When you reach the line with "Run 26 gave R1 5058.9 angstrom, R2 14.00 um." in the data below, begin printing lines exactly, and stop once the line with "Not modelled: the" has been printed.

● ● ● ●

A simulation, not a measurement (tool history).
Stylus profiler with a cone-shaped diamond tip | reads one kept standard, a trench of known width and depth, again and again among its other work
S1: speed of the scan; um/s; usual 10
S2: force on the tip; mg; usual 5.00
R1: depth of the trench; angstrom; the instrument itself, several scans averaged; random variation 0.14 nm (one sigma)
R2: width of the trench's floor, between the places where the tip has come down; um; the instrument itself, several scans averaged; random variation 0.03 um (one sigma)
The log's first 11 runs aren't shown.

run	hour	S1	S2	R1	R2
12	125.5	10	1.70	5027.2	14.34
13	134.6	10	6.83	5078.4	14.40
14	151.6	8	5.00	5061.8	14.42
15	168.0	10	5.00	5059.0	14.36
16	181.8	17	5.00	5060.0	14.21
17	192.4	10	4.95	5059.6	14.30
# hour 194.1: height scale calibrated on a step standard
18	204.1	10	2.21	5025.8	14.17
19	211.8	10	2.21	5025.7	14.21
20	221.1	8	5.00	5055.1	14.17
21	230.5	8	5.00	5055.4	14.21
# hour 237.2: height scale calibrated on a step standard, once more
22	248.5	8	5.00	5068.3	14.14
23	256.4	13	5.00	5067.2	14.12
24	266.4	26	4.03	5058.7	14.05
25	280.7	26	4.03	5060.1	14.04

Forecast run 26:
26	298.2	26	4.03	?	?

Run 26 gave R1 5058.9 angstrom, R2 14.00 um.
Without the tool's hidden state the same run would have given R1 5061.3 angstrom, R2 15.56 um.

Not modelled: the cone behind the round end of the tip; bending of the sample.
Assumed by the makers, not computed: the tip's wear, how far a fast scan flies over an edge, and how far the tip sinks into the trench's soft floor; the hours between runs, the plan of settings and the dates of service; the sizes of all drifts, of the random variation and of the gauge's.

● ● ● ●

**EXERCISE OUTPUT:**
Run 26 gave R1 5058.9 angstrom, R2 14.00 um.
Without the tool's hidden state the same run would have given R1 5061.3 angstrom, R2 15.56 um.

Not modelled: the cone behind the round end of the tip; bending of the sample.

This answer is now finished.